Work request: Nothing in the records may be left out or reworded; return them exactly.

Data records:
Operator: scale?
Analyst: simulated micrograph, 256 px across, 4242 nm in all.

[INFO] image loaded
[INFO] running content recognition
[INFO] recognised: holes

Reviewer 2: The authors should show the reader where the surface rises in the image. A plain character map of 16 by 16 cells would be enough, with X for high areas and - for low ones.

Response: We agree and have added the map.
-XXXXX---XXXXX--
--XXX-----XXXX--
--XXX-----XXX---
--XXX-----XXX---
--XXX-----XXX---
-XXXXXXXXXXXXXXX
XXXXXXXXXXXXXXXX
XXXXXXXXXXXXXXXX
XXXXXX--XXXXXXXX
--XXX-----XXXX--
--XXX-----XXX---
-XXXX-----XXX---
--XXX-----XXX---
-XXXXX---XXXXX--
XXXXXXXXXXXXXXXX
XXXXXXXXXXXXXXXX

Exercise output:
Operator: scale?
Analyst: simulated micrograph, 256 px across, 4242 nm in all.

[INFO] image loaded
[INFO] running content recognition
[INFO] recognised: holes

Reviewer 2: The authors should show the reader where the surface rises in the image. A plain character map of 16 by 16 cells would be enough, with X for high areas and - for low ones.

Response: We agree and have added the map.
-XXXXX---XXXXX--
--XXX-----XXXX--
--XXX-----XXX---
--XXX-----XXX---
--XXX-----XXX---
-XXXXXXXXXXXXXXX
XXXXXXXXXXXXXXXX
XXXXXXXXXXXXXXXX
XXXXXX--XXXXXXXX
--XXX-----XXXX--
--XXX-----XXX---
-XXXX-----XXX---
--XXX-----XXX---
-XXXXX---XXXXX--
XXXXXXXXXXXXXXXX
XXXXXXXXXXXXXXXX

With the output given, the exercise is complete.